[Listed records]
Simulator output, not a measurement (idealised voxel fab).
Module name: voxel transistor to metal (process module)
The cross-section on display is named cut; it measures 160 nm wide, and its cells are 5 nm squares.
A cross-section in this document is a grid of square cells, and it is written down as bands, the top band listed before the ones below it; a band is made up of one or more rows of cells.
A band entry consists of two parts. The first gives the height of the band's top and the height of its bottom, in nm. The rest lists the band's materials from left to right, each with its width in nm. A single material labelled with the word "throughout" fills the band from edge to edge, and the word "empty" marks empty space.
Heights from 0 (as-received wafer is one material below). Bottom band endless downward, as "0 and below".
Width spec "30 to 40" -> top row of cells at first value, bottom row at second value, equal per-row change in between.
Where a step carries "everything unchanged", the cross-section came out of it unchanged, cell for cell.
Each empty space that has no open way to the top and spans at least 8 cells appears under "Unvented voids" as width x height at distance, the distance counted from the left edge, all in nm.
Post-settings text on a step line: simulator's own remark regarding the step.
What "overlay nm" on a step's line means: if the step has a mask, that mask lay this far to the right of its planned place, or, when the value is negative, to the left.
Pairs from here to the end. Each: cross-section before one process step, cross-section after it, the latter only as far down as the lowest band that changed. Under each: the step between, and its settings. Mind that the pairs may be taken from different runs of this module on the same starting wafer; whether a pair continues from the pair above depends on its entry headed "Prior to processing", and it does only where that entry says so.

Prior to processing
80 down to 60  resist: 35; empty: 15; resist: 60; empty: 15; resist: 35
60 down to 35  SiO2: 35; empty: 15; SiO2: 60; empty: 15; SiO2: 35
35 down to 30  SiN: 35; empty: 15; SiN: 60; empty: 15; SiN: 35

[Brief] Reply with the complete data above, every character as it stands.

[Exercise result]
Simulator output, not a measurement (idealised voxel fab).
Module name: voxel transistor to metal (process module)
The cross-section on display is named cut; it measures 160 nm wide, and its cells are 5 nm squares.
A cross-section in this document is a grid of square cells, and it is written down as bands, the top band listed before the ones below it; a band is made up of one or more rows of cells.
A band entry consists of two parts. The first gives the height of the band's top and the height of its bottom, in nm. The rest lists the band's materials from left to right, each with its width in nm. A single material labelled with the word "throughout" fills the band from edge to edge, and the word "empty" marks empty space.
Heights from 0 (as-received wafer is one material below). Bottom band endless downward, as "0 and below".
Width spec "30 to 40" -> top row of cells at first value, bottom row at second value, equal per-row change in between.
Where a step carries "everything unchanged", the cross-section came out of it unchanged, cell for cell.
Each empty space that has no open way to the top and spans at least 8 cells appears under "Unvented voids" as width x height at distance, the distance counted from the left edge, all in nm.
Post-settings text on a step line: simulator's own remark regarding the step.
What "overlay nm" on a step's line means: if the step has a mask, that mask lay this far to the right of its planned place, or, when the value is negative, to the left.
Pairs from here to the end. Each: cross-section before one process step, cross-section after it, the latter only as far down as the lowest band that changed. Under each: the step between, and its settings. Mind that the pairs may be taken from different runs of this module on the same starting wafer; whether a pair continues from the pair above depends on its entry headed "Prior to processing", and it does only where that entry says so.

Prior to processing
80 down to 60  resist: 35; empty: 15; resist: 60; empty: 15; resist: 35
60 down to 35  SiO2: 35; empty: 15; SiO2: 60; empty: 15; SiO2: 35
35 down to 30  SiN: 35; empty: 15; SiN: 60; empty: 15; SiN: 35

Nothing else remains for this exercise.